The answer consists solely of the data below, reproduced exactly.

• LISTED RECORDS
= = = = =
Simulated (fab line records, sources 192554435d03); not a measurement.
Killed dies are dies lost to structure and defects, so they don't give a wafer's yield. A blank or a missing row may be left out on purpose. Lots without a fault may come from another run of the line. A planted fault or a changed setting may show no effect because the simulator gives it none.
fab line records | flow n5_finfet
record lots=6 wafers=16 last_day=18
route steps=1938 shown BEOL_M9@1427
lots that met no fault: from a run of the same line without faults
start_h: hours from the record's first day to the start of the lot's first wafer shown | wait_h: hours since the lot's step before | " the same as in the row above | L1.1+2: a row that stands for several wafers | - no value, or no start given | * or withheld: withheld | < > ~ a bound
= = = = =

• RESULT
Simulated (fab line records, sources 192554435d03); not a measurement.
Killed dies are dies lost to structure and defects, so they don't give a wafer's yield. A blank or a missing row may be left out on purpose. Lots without a fault may come from another run of the line. A planted fault or a changed setting may show no effect because the simulator gives it none.
fab line records | flow n5_finfet
record lots=6 wafers=16 last_day=18
route steps=1938 shown BEOL_M9@1427
lots that met no fault: from a run of the same line without faults
start_h: hours from the record's first day to the start of the lot's first wafer shown | wait_h: hours since the lot's step before | " the same as in the row above | L1.1+2: a row that stands for several wafers | - no value, or no start given | * or withheld: withheld | < > ~ a bound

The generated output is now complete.